### Supplied material
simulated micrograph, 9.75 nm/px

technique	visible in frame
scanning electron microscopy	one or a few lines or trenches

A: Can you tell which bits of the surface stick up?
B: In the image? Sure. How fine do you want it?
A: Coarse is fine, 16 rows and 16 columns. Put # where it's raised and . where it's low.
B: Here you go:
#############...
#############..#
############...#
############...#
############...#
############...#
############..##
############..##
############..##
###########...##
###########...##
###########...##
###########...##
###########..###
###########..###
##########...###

### Requirement
Each line above must be reproduced exactly.

### Task solution
simulated micrograph, 9.75 nm/px

technique	visible in frame
scanning electron microscopy	one or a few lines or trenches

A: Can you tell which bits of the surface stick up?
B: In the image? Sure. How fine do you want it?
A: Coarse is fine, 16 rows and 16 columns. Put # where it's raised and . where it's low.
B: Here you go:
#############...
#############..#
############...#
############...#
############...#
############...#
############..##
############..##
############..##
###########...##
###########...##
###########...##
###########...##
###########..###
###########..###
##########...###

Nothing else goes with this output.